** DATASET CONTENT **
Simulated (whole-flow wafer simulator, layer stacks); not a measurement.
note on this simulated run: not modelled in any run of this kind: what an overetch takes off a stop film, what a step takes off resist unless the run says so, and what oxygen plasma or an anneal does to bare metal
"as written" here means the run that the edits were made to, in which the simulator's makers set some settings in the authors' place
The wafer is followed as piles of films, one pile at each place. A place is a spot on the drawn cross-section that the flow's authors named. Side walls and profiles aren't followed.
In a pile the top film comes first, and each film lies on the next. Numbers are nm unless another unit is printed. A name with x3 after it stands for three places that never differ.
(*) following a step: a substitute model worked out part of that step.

** ASSIGNED TASK **
The expected response is the entire listing, repeated word for word.

** EXERCISE RESULT **
Simulated (whole-flow wafer simulator, layer stacks); not a measurement.
note on this simulated run: not modelled in any run of this kind: what an overetch takes off a stop film, what a step takes off resist unless the run says so, and what oxygen plasma or an anneal does to bare metal
"as written" here means the run that the edits were made to, in which the simulator's makers set some settings in the authors' place
The wafer is followed as piles of films, one pile at each place. A place is a spot on the drawn cross-section that the flow's authors named. Side walls and profiles aren't followed.
In a pile the top film comes first, and each film lies on the next. Numbers are nm unless another unit is printed. A name with x3 after it stands for three places that never differ.
(*) following a step: a substitute model worked out part of that step.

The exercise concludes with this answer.